*** Opening DATASET ENTRIES ***

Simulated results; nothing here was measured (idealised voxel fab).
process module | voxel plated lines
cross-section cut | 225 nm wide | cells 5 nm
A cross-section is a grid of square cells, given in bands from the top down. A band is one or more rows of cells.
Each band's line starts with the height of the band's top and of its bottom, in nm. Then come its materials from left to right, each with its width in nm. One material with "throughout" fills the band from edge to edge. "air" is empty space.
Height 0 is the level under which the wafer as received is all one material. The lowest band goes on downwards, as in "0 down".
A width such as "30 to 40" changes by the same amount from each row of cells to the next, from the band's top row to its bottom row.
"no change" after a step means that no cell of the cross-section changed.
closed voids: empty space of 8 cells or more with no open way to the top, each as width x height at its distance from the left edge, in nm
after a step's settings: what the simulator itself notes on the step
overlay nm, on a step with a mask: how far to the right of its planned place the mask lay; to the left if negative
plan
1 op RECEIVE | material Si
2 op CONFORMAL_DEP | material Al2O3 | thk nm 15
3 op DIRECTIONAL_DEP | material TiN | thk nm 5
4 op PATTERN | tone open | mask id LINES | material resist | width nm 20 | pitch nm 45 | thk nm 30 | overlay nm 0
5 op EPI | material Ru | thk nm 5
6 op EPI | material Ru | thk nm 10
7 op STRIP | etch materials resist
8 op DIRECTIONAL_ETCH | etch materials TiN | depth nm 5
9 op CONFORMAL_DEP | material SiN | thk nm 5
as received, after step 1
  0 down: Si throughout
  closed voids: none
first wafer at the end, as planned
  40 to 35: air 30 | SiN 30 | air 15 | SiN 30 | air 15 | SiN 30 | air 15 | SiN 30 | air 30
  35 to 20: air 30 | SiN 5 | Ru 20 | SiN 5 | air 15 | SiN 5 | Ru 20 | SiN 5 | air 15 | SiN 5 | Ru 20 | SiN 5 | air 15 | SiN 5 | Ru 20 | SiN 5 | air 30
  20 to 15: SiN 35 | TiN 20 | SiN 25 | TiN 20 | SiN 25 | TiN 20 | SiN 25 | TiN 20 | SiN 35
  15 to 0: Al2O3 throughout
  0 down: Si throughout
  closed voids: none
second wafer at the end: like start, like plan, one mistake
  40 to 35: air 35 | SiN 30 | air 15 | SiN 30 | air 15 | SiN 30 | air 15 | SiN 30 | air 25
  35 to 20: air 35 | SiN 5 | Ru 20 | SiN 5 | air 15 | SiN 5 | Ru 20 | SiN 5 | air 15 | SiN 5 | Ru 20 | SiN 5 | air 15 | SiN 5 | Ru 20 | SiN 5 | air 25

*** Closing DATASET ENTRIES ***

= WORK ORDER =
Retype exactly the span of lines from the one with "overlay nm, on" through the one with "9 op CONFORMAL_DEP | material SiN | thk nm 5"; include both ends and omit the rest of the material.

= RESULT =
overlay nm, on a step with a mask: how far to the right of its planned place the mask lay; to the left if negative
plan
1 op RECEIVE | material Si
2 op CONFORMAL_DEP | material Al2O3 | thk nm 15
3 op DIRECTIONAL_DEP | material TiN | thk nm 5
4 op PATTERN | tone open | mask id LINES | material resist | width nm 20 | pitch nm 45 | thk nm 30 | overlay nm 0
5 op EPI | material Ru | thk nm 5
6 op EPI | material Ru | thk nm 10
7 op STRIP | etch materials resist
8 op DIRECTIONAL_ETCH | etch materials TiN | depth nm 5
9 op CONFORMAL_DEP | material SiN | thk nm 5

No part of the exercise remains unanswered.